- Opening Delimiter -
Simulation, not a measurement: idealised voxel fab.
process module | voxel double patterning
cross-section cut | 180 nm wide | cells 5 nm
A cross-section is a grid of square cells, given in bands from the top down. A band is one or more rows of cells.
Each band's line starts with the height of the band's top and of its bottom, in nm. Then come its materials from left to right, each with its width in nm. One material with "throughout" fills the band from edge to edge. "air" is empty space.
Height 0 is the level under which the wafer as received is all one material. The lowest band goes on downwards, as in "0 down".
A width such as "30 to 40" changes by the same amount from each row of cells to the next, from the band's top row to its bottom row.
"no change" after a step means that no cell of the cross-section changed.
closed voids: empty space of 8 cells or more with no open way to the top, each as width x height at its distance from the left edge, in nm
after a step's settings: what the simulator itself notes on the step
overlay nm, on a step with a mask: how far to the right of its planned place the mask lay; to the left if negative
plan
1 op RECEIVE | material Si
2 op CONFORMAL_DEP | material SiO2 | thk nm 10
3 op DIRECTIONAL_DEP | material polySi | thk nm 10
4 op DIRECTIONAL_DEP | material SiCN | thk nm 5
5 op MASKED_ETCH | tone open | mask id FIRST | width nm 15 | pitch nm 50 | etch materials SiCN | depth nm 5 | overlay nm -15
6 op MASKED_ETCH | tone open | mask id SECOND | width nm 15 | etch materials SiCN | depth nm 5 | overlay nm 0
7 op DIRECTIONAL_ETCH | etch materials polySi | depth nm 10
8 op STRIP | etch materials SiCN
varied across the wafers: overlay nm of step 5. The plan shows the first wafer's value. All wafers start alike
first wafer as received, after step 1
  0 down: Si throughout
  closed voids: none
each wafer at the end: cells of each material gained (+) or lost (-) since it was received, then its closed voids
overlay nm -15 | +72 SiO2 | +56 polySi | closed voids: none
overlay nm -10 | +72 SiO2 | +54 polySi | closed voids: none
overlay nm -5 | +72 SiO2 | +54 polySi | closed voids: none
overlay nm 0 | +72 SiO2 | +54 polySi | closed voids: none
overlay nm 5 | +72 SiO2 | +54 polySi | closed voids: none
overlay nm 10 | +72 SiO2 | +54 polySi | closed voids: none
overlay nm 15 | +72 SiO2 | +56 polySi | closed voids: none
- Closing Delimiter -

◆ REQUIREMENT: Using the entries shown above, reproduce verbatim the lines from the line bearing "overlay nm -10" to the line bearing "overlay nm 10", inclusive.

◆ RESPONSE BOX:
overlay nm -10 | +72 SiO2 | +54 polySi | closed voids: none
overlay nm -5 | +72 SiO2 | +54 polySi | closed voids: none
overlay nm 0 | +72 SiO2 | +54 polySi | closed voids: none
overlay nm 5 | +72 SiO2 | +54 polySi | closed voids: none
overlay nm 10 | +72 SiO2 | +54 polySi | closed voids: none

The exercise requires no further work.